→ **ASSIGNMENT**
Below are entries; output exactly the lines from the one with "after a step's" to the one with "overlay nm, on", both included, and nothing else.

EXTRACTED MATERIAL: Begin

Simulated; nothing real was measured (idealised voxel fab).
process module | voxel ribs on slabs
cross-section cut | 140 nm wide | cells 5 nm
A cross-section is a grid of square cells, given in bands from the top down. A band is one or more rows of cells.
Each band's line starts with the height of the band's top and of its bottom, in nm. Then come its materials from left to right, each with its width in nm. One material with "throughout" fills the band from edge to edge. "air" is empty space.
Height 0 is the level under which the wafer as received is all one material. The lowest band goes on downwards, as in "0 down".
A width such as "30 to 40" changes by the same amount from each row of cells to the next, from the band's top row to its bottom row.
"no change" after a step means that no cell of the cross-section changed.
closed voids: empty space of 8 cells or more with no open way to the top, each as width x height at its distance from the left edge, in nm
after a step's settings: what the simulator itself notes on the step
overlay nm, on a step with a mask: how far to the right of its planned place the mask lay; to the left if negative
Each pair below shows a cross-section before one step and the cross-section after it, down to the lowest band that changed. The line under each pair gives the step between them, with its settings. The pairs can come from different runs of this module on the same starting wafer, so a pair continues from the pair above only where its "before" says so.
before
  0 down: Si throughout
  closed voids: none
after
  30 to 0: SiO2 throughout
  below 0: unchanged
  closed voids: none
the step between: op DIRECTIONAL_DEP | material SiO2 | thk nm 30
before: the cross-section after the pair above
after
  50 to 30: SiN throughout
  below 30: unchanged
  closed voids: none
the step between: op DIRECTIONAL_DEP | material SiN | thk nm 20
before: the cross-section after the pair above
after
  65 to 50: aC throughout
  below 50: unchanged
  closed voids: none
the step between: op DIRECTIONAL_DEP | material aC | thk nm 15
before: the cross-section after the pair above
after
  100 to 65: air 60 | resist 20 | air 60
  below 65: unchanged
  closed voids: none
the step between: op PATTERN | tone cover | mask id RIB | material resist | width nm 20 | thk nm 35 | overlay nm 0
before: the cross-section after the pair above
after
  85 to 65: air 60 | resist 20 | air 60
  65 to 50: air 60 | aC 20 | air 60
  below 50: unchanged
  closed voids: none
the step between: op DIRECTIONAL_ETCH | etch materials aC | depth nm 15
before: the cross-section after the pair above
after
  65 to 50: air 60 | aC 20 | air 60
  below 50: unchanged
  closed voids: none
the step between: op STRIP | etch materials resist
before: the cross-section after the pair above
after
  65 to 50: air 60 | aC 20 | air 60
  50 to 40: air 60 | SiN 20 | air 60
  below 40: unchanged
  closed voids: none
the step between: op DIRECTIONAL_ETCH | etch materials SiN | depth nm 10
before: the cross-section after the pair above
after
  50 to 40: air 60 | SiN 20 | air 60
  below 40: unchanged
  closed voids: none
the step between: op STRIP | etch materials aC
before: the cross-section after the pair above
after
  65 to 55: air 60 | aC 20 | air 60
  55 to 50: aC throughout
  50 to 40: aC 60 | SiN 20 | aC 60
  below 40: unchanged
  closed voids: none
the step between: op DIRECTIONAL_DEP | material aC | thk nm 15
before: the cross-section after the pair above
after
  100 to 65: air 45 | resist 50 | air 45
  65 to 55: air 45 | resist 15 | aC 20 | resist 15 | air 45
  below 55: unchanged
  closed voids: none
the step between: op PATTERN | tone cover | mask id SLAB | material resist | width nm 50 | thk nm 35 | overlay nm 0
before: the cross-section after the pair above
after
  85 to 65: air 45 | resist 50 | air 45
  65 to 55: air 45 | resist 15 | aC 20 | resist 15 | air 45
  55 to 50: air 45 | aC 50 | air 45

EXTRACTED MATERIAL: End

→ **WORKED SOLUTION**
after a step's settings: what the simulator itself notes on the step
overlay nm, on a step with a mask: how far to the right of its planned place the mask lay; to the left if negative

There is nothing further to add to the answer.